## Data under study
━━━━━━━━━━

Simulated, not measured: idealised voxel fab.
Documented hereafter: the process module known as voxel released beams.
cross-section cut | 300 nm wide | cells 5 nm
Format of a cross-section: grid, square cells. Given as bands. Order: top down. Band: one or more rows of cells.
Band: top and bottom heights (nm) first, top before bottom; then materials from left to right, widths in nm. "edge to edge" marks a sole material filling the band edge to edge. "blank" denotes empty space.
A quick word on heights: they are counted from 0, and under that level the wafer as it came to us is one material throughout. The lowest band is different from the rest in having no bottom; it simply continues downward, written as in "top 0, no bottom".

━━━━━━━━━━

## Action item
When you answer, repeat every record exactly, omitting nothing.

## Answer area
Simulated, not measured: idealised voxel fab.
Documented hereafter: the process module known as voxel released beams.
cross-section cut | 300 nm wide | cells 5 nm
Format of a cross-section: grid, square cells. Given as bands. Order: top down. Band: one or more rows of cells.
Band: top and bottom heights (nm) first, top before bottom; then materials from left to right, widths in nm. "edge to edge" marks a sole material filling the band edge to edge. "blank" denotes empty space.
A quick word on heights: they are counted from 0, and under that level the wafer as it came to us is one material throughout. The lowest band is different from the rest in having no bottom; it simply continues downward, written as in "top 0, no bottom".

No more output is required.